▶

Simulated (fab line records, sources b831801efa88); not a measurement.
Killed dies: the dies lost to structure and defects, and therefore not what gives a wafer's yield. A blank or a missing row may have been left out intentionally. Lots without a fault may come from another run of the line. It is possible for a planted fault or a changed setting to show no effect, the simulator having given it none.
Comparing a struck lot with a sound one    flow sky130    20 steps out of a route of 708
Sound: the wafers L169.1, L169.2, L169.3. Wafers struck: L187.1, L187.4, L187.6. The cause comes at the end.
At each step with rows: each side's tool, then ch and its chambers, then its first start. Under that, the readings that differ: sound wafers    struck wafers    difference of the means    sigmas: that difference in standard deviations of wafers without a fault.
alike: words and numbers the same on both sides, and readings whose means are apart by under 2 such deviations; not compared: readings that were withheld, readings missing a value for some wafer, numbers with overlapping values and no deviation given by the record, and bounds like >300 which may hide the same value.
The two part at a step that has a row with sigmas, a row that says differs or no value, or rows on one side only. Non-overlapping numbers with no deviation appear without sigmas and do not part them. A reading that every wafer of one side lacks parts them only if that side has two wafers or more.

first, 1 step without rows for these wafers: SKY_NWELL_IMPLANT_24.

◀

* [Work request]: Retype exactly the span of lines from the one with "At each step" through the one with "The two part"; include both ends and omit the rest of the material.

* [Solution]:
At each step with rows: each side's tool, then ch and its chambers, then its first start. Under that, the readings that differ: sound wafers    struck wafers    difference of the means    sigmas: that difference in standard deviations of wafers without a fault.
alike: words and numbers the same on both sides, and readings whose means are apart by under 2 such deviations; not compared: readings that were withheld, readings missing a value for some wafer, numbers with overlapping values and no deviation given by the record, and bounds like >300 which may hide the same value.
The two part at a step that has a row with sigmas, a row that says differs or no value, or rows on one side only. Non-overlapping numbers with no deviation appear without sigmas and do not part them. A reading that every wafer of one side lacks parts them only if that side has two wafers or more.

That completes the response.